Provided material =>
● ● ● ●
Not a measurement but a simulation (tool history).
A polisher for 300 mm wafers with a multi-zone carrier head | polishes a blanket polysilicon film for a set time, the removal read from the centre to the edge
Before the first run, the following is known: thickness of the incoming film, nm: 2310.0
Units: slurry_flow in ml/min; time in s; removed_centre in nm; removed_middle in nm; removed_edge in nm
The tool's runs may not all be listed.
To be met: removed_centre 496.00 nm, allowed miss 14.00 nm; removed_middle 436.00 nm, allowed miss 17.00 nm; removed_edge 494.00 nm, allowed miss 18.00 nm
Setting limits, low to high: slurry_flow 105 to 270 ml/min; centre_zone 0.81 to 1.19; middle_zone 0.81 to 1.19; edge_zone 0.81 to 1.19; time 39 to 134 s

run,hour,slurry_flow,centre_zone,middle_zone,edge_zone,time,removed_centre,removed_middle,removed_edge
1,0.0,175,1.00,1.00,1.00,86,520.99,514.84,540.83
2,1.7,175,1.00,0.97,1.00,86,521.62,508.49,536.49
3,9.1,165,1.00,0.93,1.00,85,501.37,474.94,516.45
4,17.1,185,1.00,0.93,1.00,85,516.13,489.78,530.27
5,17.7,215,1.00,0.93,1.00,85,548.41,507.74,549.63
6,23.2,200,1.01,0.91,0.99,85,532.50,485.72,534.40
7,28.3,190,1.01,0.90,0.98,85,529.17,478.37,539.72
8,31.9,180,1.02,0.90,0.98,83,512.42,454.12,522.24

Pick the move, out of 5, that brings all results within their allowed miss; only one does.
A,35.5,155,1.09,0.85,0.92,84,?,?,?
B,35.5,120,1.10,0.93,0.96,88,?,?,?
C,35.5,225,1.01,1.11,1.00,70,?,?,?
● ● ● ●

Each line above needs to be repeated exactly, with nothing omitted.

Result =>
Not a measurement but a simulation (tool history).
A polisher for 300 mm wafers with a multi-zone carrier head | polishes a blanket polysilicon film for a set time, the removal read from the centre to the edge
Before the first run, the following is known: thickness of the incoming film, nm: 2310.0
Units: slurry_flow in ml/min; time in s; removed_centre in nm; removed_middle in nm; removed_edge in nm
The tool's runs may not all be listed.
To be met: removed_centre 496.00 nm, allowed miss 14.00 nm; removed_middle 436.00 nm, allowed miss 17.00 nm; removed_edge 494.00 nm, allowed miss 18.00 nm
Setting limits, low to high: slurry_flow 105 to 270 ml/min; centre_zone 0.81 to 1.19; middle_zone 0.81 to 1.19; edge_zone 0.81 to 1.19; time 39 to 134 s

run,hour,slurry_flow,centre_zone,middle_zone,edge_zone,time,removed_centre,removed_middle,removed_edge
1,0.0,175,1.00,1.00,1.00,86,520.99,514.84,540.83
2,1.7,175,1.00,0.97,1.00,86,521.62,508.49,536.49
3,9.1,165,1.00,0.93,1.00,85,501.37,474.94,516.45
4,17.1,185,1.00,0.93,1.00,85,516.13,489.78,530.27
5,17.7,215,1.00,0.93,1.00,85,548.41,507.74,549.63
6,23.2,200,1.01,0.91,0.99,85,532.50,485.72,534.40
7,28.3,190,1.01,0.90,0.98,85,529.17,478.37,539.72
8,31.9,180,1.02,0.90,0.98,83,512.42,454.12,522.24

Pick the move, out of 5, that brings all results within their allowed miss; only one does.
A,35.5,155,1.09,0.85,0.92,84,?,?,?
B,35.5,120,1.10,0.93,0.96,88,?,?,?
C,35.5,225,1.01,1.11,1.00,70,?,?,?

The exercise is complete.